◆ **Excerpted data**:
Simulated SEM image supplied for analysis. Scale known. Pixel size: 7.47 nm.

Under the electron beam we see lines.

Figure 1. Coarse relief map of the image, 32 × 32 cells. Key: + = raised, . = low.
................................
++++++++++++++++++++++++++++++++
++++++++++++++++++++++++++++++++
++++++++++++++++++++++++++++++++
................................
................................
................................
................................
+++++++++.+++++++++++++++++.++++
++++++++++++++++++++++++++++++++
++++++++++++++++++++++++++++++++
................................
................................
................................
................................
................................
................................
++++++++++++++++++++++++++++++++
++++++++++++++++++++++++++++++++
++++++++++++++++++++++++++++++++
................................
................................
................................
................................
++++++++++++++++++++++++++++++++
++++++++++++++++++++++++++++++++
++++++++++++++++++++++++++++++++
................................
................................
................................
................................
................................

◆ **Activity**: The entries above must be written out again exactly as they are.

◆ **Task result**:
Simulated SEM image supplied for analysis. Scale known. Pixel size: 7.47 nm.

Under the electron beam we see lines.

Figure 1. Coarse relief map of the image, 32 × 32 cells. Key: + = raised, . = low.
................................
++++++++++++++++++++++++++++++++
++++++++++++++++++++++++++++++++
++++++++++++++++++++++++++++++++
................................
................................
................................
................................
+++++++++.+++++++++++++++++.++++
++++++++++++++++++++++++++++++++
++++++++++++++++++++++++++++++++
................................
................................
................................
................................
................................
................................
++++++++++++++++++++++++++++++++
++++++++++++++++++++++++++++++++
++++++++++++++++++++++++++++++++
................................
................................
................................
................................
++++++++++++++++++++++++++++++++
++++++++++++++++++++++++++++++++
++++++++++++++++++++++++++++++++
................................
................................
................................
................................
................................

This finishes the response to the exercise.